━━━ RECORDS SHOWN
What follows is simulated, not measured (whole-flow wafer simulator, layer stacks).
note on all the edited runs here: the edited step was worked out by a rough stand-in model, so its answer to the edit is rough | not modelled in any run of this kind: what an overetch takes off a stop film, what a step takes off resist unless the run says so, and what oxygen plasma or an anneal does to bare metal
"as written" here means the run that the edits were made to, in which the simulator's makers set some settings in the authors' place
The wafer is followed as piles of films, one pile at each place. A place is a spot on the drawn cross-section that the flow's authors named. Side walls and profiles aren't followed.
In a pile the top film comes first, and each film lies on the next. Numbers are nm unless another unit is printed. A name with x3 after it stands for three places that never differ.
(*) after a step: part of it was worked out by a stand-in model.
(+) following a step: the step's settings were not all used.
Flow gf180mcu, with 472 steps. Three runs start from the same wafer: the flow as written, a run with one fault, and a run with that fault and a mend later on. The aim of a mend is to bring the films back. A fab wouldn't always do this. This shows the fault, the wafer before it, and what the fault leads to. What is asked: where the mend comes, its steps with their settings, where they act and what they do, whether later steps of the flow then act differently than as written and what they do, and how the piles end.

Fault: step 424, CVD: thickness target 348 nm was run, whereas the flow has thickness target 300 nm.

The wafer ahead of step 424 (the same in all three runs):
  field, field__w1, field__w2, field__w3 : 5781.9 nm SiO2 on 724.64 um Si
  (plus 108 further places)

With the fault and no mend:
━━━━━━

▸ **TASK ITEM**
Each line of the material should be repeated exactly as it reads.

▸ **ANSWER AREA**
What follows is simulated, not measured (whole-flow wafer simulator, layer stacks).
note on all the edited runs here: the edited step was worked out by a rough stand-in model, so its answer to the edit is rough | not modelled in any run of this kind: what an overetch takes off a stop film, what a step takes off resist unless the run says so, and what oxygen plasma or an anneal does to bare metal
"as written" here means the run that the edits were made to, in which the simulator's makers set some settings in the authors' place
The wafer is followed as piles of films, one pile at each place. A place is a spot on the drawn cross-section that the flow's authors named. Side walls and profiles aren't followed.
In a pile the top film comes first, and each film lies on the next. Numbers are nm unless another unit is printed. A name with x3 after it stands for three places that never differ.
(*) after a step: part of it was worked out by a stand-in model.
(+) following a step: the step's settings were not all used.
Flow gf180mcu, with 472 steps. Three runs start from the same wafer: the flow as written, a run with one fault, and a run with that fault and a mend later on. The aim of a mend is to bring the films back. A fab wouldn't always do this. This shows the fault, the wafer before it, and what the fault leads to. What is asked: where the mend comes, its steps with their settings, where they act and what they do, whether later steps of the flow then act differently than as written and what they do, and how the piles end.

Fault: step 424, CVD: thickness target 348 nm was run, whereas the flow has thickness target 300 nm.

The wafer ahead of step 424 (the same in all three runs):
  field, field__w1, field__w2, field__w3 : 5781.9 nm SiO2 on 724.64 um Si
  (plus 108 further places)

With the fault and no mend:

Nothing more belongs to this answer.